○ ○ ○

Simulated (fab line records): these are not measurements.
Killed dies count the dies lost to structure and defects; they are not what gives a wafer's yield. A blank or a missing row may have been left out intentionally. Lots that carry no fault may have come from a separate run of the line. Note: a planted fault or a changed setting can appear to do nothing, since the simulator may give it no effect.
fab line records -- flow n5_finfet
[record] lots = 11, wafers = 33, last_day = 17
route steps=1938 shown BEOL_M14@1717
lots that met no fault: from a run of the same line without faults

○ ○ ○

● **Work instruction**:
Copy the records above. Leave out nothing.

● **Exercise solution**:
Simulated (fab line records): these are not measurements.
Killed dies count the dies lost to structure and defects; they are not what gives a wafer's yield. A blank or a missing row may have been left out intentionally. Lots that carry no fault may have come from a separate run of the line. Note: a planted fault or a changed setting can appear to do nothing, since the simulator may give it no effect.
fab line records -- flow n5_finfet
[record] lots = 11, wafers = 33, last_day = 17
route steps=1938 shown BEOL_M14@1717
lots that met no fault: from a run of the same line without faults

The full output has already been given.